# Work task
A verbatim reproduction of the lines below, from the line containing "Question 4. The" through the line containing "LLLHHLLLHLLLHHLLLHLLLHHLLHHLLHHL", both ends included, is the whole required output.

# Data records
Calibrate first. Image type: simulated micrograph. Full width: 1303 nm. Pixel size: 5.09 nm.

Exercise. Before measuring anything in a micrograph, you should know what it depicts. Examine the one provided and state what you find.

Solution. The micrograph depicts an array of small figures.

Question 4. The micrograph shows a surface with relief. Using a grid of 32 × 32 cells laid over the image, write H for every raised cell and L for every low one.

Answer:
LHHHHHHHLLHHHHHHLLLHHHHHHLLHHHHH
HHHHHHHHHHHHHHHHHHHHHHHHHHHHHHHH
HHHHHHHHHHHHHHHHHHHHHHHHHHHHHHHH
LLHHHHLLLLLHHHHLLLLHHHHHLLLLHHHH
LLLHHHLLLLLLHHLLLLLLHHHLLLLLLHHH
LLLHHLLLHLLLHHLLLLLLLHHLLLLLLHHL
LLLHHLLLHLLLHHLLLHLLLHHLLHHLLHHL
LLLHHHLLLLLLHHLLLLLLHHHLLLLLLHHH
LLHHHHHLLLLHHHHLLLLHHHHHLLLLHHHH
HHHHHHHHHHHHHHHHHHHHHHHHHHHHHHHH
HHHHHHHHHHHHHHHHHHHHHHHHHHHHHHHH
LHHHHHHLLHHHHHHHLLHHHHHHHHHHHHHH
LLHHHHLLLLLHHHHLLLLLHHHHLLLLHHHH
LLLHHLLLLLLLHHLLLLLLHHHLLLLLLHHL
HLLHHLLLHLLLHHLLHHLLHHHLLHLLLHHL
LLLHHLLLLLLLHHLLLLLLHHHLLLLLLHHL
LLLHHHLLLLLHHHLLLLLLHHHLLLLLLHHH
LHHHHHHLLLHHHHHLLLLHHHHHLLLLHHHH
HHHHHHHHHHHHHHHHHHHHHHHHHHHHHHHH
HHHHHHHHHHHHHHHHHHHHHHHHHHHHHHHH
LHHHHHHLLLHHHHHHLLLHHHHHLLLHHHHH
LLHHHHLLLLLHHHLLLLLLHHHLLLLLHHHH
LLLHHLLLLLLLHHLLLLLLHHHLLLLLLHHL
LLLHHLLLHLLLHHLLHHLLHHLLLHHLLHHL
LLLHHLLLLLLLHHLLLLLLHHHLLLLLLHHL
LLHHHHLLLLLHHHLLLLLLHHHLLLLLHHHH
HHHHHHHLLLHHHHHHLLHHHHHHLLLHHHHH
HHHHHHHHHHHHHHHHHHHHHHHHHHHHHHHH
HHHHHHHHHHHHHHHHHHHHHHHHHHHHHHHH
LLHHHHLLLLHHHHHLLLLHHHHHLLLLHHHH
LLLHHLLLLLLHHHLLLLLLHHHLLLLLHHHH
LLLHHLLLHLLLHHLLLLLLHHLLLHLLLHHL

# Exercise result
Question 4. The micrograph shows a surface with relief. Using a grid of 32 × 32 cells laid over the image, write H for every raised cell and L for every low one.

Answer:
LHHHHHHHLLHHHHHHLLLHHHHHHLLHHHHH
HHHHHHHHHHHHHHHHHHHHHHHHHHHHHHHH
HHHHHHHHHHHHHHHHHHHHHHHHHHHHHHHH
LLHHHHLLLLLHHHHLLLLHHHHHLLLLHHHH
LLLHHHLLLLLLHHLLLLLLHHHLLLLLLHHH
LLLHHLLLHLLLHHLLLLLLLHHLLLLLLHHL
LLLHHLLLHLLLHHLLLHLLLHHLLHHLLHHL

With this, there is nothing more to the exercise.